★ ★ ★
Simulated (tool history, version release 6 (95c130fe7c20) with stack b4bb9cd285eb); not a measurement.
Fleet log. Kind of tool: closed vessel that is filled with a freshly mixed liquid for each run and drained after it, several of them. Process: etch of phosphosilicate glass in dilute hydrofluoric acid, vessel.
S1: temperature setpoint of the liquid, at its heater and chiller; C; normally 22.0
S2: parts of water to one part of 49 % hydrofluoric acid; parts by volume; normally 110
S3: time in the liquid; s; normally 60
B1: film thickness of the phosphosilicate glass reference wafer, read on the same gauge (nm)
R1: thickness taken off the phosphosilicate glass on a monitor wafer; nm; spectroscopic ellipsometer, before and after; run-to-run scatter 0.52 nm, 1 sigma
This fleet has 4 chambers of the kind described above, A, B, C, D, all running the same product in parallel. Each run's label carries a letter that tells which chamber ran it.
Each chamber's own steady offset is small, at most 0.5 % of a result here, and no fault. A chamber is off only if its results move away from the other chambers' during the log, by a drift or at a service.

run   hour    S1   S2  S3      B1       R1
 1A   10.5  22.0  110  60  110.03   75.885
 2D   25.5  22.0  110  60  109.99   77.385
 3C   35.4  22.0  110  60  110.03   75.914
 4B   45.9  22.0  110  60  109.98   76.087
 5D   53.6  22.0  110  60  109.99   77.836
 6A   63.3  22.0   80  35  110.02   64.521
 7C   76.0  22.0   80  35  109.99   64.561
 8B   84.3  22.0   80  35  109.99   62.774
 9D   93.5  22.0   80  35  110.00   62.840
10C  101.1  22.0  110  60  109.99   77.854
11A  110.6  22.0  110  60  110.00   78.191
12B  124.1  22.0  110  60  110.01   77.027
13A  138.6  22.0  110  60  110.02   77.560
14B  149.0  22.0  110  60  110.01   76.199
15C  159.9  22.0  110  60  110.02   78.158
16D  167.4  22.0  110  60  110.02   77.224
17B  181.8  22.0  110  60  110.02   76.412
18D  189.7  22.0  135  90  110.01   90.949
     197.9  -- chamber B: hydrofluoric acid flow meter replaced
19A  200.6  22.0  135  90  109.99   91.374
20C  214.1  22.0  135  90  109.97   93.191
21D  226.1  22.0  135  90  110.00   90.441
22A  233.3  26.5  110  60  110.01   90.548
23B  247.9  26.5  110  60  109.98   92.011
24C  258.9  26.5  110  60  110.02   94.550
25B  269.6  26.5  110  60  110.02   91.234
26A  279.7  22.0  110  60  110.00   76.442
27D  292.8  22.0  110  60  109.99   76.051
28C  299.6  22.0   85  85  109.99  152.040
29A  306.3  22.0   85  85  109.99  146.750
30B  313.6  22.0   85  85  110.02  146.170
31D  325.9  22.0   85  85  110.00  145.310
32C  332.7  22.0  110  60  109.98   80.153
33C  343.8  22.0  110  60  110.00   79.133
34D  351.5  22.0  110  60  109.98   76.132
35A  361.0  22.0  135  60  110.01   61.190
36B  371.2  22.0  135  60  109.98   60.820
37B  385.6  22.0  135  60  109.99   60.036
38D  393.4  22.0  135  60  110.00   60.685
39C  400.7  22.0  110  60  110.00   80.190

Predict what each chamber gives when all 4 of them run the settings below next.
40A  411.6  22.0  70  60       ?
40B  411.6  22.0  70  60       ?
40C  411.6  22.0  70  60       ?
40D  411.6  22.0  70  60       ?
★ ★ ★

- _Work order_: Nothing but the lines from the first line of the listing above through the line holding "Fleet log. Kind" should be reproduced, and each must match exactly.

- _Task answer_:
Simulated (tool history, version release 6 (95c130fe7c20) with stack b4bb9cd285eb); not a measurement.
Fleet log. Kind of tool: closed vessel that is filled with a freshly mixed liquid for each run and drained after it, several of them. Process: etch of phosphosilicate glass in dilute hydrofluoric acid, vessel.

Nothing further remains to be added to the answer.